*** Opening Material shown ***
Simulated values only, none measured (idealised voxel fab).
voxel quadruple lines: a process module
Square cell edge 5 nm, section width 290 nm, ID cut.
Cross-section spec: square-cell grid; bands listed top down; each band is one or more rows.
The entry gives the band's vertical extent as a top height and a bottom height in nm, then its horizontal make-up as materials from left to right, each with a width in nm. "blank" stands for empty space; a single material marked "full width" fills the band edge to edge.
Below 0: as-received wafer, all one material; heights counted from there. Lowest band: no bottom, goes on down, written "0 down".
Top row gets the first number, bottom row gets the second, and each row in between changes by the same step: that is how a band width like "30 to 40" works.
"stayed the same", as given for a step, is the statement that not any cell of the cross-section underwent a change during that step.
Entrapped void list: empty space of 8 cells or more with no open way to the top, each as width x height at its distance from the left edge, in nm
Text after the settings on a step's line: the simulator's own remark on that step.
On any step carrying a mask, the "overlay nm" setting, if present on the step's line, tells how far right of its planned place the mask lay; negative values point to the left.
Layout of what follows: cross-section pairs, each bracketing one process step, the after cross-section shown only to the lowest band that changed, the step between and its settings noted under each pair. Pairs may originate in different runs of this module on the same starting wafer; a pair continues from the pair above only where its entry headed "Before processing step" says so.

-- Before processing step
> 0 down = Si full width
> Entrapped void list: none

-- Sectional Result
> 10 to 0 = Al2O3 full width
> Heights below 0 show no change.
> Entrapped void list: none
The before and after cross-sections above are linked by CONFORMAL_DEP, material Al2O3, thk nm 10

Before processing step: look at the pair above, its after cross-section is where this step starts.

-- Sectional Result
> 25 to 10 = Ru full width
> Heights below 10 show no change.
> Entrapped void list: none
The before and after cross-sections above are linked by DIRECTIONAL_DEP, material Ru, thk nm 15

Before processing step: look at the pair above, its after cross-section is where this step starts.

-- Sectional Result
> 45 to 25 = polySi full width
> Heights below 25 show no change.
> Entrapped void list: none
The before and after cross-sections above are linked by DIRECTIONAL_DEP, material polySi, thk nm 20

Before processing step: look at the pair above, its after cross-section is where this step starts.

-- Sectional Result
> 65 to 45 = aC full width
*** Closing Material shown ***

→ Work instruction:
Would you please repeat exactly the lines above, starting at the line with "during that step." and stopping at the line with "Entrapped void list: empty", both included?

→ Exercise answer:
"stayed the same", as given for a step, is the statement that not any cell of the cross-section underwent a change during that step.
Entrapped void list: empty space of 8 cells or more with no open way to the top, each as width x height at its distance from the left edge, in nm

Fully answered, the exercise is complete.